REQUIREMENT: For the entries below, repeat exactly each line starting with the one that contains "Herein follows the" and going on through the one that contains "The cross-section shown", and no others.

RECORDED INFORMATION:
•••

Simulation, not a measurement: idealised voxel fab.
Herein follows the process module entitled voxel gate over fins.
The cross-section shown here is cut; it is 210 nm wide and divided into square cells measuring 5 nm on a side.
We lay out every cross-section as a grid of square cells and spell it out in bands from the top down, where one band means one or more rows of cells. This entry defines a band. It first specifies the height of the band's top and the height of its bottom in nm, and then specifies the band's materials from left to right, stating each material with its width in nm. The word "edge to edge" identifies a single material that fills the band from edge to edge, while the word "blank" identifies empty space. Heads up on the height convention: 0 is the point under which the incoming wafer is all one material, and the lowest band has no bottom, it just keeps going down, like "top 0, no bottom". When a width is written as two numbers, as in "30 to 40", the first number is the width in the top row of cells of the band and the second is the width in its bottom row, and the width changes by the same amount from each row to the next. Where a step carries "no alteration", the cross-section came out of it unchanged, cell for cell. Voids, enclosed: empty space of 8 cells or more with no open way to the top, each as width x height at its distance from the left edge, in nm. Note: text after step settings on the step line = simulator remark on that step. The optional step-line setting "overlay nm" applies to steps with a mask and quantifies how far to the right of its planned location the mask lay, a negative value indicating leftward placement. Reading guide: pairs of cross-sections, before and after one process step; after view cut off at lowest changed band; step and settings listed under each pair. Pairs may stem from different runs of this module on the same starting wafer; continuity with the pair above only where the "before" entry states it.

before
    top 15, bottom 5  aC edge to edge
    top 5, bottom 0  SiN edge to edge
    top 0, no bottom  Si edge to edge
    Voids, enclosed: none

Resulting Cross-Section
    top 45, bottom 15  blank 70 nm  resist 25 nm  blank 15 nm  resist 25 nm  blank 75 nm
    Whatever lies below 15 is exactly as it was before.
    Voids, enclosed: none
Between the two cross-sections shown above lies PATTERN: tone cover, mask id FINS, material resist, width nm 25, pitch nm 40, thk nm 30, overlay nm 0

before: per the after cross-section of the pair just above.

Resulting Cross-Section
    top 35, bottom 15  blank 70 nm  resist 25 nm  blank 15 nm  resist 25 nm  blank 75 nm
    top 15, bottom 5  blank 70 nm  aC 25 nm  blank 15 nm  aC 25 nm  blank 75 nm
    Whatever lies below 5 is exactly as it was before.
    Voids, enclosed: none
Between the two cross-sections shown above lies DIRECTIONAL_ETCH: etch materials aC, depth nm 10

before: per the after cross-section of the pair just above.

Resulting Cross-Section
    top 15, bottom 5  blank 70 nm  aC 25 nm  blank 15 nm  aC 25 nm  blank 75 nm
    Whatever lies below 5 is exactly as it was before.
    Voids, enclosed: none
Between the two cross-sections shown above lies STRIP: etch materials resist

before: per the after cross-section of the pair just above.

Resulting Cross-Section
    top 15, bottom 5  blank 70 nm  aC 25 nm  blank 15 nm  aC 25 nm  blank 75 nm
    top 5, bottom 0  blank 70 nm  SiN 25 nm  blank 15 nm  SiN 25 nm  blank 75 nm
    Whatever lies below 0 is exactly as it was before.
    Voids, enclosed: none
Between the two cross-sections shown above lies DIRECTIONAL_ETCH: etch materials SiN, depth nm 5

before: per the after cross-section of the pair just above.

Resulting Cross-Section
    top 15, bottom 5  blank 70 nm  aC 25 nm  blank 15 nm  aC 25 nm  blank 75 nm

•••

RESPONSE BOX:
Herein follows the process module entitled voxel gate over fins.
The cross-section shown here is cut; it is 210 nm wide and divided into square cells measuring 5 nm on a side.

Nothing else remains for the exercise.